> _Required action_: Beginning with the first line below, please restate each line exactly, down to and including the line containing "82.14 | 96.5 |".

Dataset extract Block Start

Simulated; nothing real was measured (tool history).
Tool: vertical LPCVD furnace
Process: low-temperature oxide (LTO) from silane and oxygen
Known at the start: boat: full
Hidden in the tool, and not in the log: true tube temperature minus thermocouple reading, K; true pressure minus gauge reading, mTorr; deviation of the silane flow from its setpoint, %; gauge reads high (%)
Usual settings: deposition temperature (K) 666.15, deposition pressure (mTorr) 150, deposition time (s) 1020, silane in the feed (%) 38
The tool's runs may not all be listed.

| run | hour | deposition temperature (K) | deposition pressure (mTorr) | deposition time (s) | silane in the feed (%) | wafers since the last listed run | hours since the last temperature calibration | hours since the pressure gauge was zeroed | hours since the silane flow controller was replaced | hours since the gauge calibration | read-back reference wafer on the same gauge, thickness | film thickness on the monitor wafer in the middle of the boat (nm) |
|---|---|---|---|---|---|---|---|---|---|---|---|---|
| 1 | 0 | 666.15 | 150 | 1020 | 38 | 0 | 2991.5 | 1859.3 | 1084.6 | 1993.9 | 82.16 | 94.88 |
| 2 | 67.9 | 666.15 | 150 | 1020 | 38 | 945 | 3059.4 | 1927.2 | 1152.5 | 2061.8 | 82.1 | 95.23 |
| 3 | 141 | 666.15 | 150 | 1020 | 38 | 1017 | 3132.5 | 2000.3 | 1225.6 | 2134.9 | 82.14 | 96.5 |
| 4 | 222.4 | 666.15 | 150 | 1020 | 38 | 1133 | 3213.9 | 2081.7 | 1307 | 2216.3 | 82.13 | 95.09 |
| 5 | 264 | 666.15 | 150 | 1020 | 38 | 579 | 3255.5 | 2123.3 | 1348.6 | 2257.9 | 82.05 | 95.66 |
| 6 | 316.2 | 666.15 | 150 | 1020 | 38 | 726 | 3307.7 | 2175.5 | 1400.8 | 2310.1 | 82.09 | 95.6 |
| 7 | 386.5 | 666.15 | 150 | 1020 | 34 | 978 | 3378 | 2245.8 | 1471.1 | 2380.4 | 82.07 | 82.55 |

Dataset extract Block End

> _Task output_:
Simulated; nothing real was measured (tool history).
Tool: vertical LPCVD furnace
Process: low-temperature oxide (LTO) from silane and oxygen
Known at the start: boat: full
Hidden in the tool, and not in the log: true tube temperature minus thermocouple reading, K; true pressure minus gauge reading, mTorr; deviation of the silane flow from its setpoint, %; gauge reads high (%)
Usual settings: deposition temperature (K) 666.15, deposition pressure (mTorr) 150, deposition time (s) 1020, silane in the feed (%) 38
The tool's runs may not all be listed.

| run | hour | deposition temperature (K) | deposition pressure (mTorr) | deposition time (s) | silane in the feed (%) | wafers since the last listed run | hours since the last temperature calibration | hours since the pressure gauge was zeroed | hours since the silane flow controller was replaced | hours since the gauge calibration | read-back reference wafer on the same gauge, thickness | film thickness on the monitor wafer in the middle of the boat (nm) |
|---|---|---|---|---|---|---|---|---|---|---|---|---|
| 1 | 0 | 666.15 | 150 | 1020 | 38 | 0 | 2991.5 | 1859.3 | 1084.6 | 1993.9 | 82.16 | 94.88 |
| 2 | 67.9 | 666.15 | 150 | 1020 | 38 | 945 | 3059.4 | 1927.2 | 1152.5 | 2061.8 | 82.1 | 95.23 |
| 3 | 141 | 666.15 | 150 | 1020 | 38 | 1017 | 3132.5 | 2000.3 | 1225.6 | 2134.9 | 82.14 | 96.5 |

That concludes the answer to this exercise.